STORED DATA below:
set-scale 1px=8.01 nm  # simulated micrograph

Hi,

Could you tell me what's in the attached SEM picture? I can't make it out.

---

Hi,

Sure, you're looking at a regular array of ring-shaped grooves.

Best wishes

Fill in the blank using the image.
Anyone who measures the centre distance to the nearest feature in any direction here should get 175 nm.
End of STORED DATA.

**WORK REQUEST:** Write out the material above exactly, please, from its first line up to and including the line where "Fill in the blank using the image." appears, and stop there.

**PROBLEM SOLUTION:**
set-scale 1px=8.01 nm  # simulated micrograph

Hi,

Could you tell me what's in the attached SEM picture? I can't make it out.

---

Hi,

Sure, you're looking at a regular array of ring-shaped grooves.

Best wishes

Fill in the blank using the image.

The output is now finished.